**** Extracted entries

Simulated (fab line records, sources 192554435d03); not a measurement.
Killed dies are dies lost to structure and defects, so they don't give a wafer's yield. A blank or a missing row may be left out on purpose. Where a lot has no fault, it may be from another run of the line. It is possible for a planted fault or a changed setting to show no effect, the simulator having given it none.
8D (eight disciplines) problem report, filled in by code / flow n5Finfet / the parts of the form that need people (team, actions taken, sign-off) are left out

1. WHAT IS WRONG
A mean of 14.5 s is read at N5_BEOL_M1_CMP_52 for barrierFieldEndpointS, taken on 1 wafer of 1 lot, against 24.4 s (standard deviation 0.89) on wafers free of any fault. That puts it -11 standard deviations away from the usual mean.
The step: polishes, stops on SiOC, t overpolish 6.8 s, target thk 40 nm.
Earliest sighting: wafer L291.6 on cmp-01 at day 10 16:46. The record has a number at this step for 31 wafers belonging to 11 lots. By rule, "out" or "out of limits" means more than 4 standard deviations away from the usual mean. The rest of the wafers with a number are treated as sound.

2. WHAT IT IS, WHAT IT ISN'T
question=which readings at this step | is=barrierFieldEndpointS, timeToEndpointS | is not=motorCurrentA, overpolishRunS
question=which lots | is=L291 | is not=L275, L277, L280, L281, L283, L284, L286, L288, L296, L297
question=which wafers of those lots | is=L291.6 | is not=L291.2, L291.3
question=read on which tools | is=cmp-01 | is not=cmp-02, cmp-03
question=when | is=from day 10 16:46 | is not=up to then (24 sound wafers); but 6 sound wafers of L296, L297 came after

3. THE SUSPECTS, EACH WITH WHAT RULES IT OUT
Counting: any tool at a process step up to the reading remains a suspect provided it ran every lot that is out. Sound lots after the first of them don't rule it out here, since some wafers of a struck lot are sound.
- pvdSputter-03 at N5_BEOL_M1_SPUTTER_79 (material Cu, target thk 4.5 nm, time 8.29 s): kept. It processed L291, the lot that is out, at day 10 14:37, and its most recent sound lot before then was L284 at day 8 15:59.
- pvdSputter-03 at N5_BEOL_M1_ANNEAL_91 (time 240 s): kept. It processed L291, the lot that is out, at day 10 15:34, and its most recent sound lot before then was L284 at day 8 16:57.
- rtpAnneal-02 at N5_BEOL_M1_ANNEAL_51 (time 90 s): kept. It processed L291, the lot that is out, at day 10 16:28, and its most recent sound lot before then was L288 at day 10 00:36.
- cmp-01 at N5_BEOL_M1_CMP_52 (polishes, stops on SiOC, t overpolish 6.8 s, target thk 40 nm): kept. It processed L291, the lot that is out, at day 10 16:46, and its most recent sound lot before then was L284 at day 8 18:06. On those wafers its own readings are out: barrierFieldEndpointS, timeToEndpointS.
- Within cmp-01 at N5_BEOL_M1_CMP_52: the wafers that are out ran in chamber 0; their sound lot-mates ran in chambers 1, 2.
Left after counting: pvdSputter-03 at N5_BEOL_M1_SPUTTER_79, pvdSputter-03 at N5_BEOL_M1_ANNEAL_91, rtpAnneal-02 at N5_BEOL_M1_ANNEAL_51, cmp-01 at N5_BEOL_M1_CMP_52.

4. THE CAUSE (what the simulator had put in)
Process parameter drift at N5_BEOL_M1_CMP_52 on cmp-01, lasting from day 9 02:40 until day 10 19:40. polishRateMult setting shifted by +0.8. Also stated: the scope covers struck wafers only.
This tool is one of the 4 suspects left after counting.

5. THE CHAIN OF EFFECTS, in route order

********

Work item: All lines above from the line with "Killed dies are" through the line with "The step: polishes, stops", both included, are to be set down exactly, with nothing else.

Answer area:
Killed dies are dies lost to structure and defects, so they don't give a wafer's yield. A blank or a missing row may be left out on purpose. Where a lot has no fault, it may be from another run of the line. It is possible for a planted fault or a changed setting to show no effect, the simulator having given it none.
8D (eight disciplines) problem report, filled in by code / flow n5Finfet / the parts of the form that need people (team, actions taken, sign-off) are left out

1. WHAT IS WRONG
A mean of 14.5 s is read at N5_BEOL_M1_CMP_52 for barrierFieldEndpointS, taken on 1 wafer of 1 lot, against 24.4 s (standard deviation 0.89) on wafers free of any fault. That puts it -11 standard deviations away from the usual mean.
The step: polishes, stops on SiOC, t overpolish 6.8 s, target thk 40 nm.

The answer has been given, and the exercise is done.